BRIEF >>
Find the line with "17 | ETCH | chemistry boe, depth target 50 nm" and the line with "24 | PEB | 130 C, 60 s (*)" in the entries below; output exactly those two lines, every line between them, and no others.

DATA RECORDS >>
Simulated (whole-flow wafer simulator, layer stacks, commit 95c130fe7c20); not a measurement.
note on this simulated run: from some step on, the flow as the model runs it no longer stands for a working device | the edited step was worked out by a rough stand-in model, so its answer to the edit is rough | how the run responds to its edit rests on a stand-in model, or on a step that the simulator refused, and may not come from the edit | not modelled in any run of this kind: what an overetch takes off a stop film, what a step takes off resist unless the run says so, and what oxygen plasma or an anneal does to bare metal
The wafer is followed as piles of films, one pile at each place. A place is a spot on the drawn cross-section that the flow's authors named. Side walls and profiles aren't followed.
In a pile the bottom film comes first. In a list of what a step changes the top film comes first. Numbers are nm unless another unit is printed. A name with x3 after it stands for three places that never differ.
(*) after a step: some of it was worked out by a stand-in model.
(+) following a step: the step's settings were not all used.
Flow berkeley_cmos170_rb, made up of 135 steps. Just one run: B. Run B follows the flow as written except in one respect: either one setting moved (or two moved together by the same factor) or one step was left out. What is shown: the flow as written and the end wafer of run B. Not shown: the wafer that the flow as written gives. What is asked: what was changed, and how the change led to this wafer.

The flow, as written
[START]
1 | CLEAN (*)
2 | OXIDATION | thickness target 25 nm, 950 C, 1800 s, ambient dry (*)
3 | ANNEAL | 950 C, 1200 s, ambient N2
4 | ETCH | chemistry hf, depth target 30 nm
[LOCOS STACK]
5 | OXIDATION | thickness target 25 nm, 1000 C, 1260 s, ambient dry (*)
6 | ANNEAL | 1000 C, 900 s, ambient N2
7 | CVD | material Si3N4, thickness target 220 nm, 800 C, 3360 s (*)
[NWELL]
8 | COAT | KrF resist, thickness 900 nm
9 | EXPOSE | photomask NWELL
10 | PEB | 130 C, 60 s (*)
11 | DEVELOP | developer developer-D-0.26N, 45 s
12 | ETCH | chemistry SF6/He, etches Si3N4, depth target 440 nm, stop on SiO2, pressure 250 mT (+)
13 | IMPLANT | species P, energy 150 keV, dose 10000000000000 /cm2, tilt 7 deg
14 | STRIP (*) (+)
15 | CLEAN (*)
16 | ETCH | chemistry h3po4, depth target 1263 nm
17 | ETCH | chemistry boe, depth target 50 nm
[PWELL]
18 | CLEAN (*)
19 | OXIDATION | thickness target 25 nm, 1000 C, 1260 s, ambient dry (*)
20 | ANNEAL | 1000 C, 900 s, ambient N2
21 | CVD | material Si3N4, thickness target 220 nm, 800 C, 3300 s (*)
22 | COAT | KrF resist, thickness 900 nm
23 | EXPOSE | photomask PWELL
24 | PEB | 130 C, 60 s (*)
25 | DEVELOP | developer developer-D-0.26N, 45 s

SOLUTION >>
17 | ETCH | chemistry boe, depth target 50 nm
[PWELL]
18 | CLEAN (*)
19 | OXIDATION | thickness target 25 nm, 1000 C, 1260 s, ambient dry (*)
20 | ANNEAL | 1000 C, 900 s, ambient N2
21 | CVD | material Si3N4, thickness target 220 nm, 800 C, 3300 s (*)
22 | COAT | KrF resist, thickness 900 nm
23 | EXPOSE | photomask PWELL
24 | PEB | 130 C, 60 s (*)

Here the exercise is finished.